START Source material

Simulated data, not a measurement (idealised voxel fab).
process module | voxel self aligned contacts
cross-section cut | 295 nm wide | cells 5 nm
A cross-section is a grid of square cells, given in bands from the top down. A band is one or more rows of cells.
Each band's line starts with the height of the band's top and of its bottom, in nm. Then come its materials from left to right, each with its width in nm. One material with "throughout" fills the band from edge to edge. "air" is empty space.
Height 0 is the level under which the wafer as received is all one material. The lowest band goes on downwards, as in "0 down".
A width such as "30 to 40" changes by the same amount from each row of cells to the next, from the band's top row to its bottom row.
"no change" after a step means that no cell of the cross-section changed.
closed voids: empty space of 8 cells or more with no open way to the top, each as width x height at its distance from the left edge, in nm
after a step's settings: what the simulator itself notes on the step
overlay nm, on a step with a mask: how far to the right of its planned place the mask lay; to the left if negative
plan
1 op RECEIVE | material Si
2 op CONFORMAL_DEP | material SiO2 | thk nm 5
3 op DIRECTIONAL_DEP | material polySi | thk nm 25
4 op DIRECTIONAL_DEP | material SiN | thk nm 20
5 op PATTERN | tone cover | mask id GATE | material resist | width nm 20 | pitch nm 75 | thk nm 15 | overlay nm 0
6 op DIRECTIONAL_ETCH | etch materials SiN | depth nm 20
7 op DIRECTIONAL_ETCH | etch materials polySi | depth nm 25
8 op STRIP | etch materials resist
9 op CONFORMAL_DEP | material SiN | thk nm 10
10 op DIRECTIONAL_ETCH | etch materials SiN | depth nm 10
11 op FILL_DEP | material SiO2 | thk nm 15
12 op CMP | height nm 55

END Source material

Work order: Starting with the line with "6 op DIRECTIONAL_ETCH" above and going on through the line with "11 op FILL_DEP | material SiO2 | thk nm 15", transcribe every line exactly, both ends included, and add nothing.

Reply:
6 op DIRECTIONAL_ETCH | etch materials SiN | depth nm 20
7 op DIRECTIONAL_ETCH | etch materials polySi | depth nm 25
8 op STRIP | etch materials resist
9 op CONFORMAL_DEP | material SiN | thk nm 10
10 op DIRECTIONAL_ETCH | etch materials SiN | depth nm 10
11 op FILL_DEP | material SiO2 | thk nm 15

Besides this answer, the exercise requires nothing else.